▸ **Task item**: Each record listed below is to be output exactly as written.

● ● ● ● ●

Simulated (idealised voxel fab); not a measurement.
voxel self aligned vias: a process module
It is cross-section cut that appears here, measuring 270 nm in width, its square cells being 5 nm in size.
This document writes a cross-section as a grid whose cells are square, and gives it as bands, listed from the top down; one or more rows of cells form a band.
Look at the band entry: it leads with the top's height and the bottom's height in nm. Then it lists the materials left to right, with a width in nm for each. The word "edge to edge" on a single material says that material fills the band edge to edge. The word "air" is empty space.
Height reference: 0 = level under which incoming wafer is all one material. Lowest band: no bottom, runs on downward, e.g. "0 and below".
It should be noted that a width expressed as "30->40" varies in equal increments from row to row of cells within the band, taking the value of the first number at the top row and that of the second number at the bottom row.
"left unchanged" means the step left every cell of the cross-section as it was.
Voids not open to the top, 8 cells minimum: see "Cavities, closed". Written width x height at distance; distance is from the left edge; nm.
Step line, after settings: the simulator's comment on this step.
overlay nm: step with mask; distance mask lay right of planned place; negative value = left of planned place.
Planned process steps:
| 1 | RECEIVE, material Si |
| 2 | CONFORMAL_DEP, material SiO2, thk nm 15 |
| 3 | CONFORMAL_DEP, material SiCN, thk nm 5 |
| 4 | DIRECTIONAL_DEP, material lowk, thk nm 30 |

● ● ● ● ●

▸ **Worked solution**:
Simulated (idealised voxel fab); not a measurement.
voxel self aligned vias: a process module
It is cross-section cut that appears here, measuring 270 nm in width, its square cells being 5 nm in size.
This document writes a cross-section as a grid whose cells are square, and gives it as bands, listed from the top down; one or more rows of cells form a band.
Look at the band entry: it leads with the top's height and the bottom's height in nm. Then it lists the materials left to right, with a width in nm for each. The word "edge to edge" on a single material says that material fills the band edge to edge. The word "air" is empty space.
Height reference: 0 = level under which incoming wafer is all one material. Lowest band: no bottom, runs on downward, e.g. "0 and below".
It should be noted that a width expressed as "30->40" varies in equal increments from row to row of cells within the band, taking the value of the first number at the top row and that of the second number at the bottom row.
"left unchanged" means the step left every cell of the cross-section as it was.
Voids not open to the top, 8 cells minimum: see "Cavities, closed". Written width x height at distance; distance is from the left edge; nm.
Step line, after settings: the simulator's comment on this step.
overlay nm: step with mask; distance mask lay right of planned place; negative value = left of planned place.
Planned process steps:
| 1 | RECEIVE, material Si |
| 2 | CONFORMAL_DEP, material SiO2, thk nm 15 |
| 3 | CONFORMAL_DEP, material SiCN, thk nm 5 |
| 4 | DIRECTIONAL_DEP, material lowk, thk nm 30 |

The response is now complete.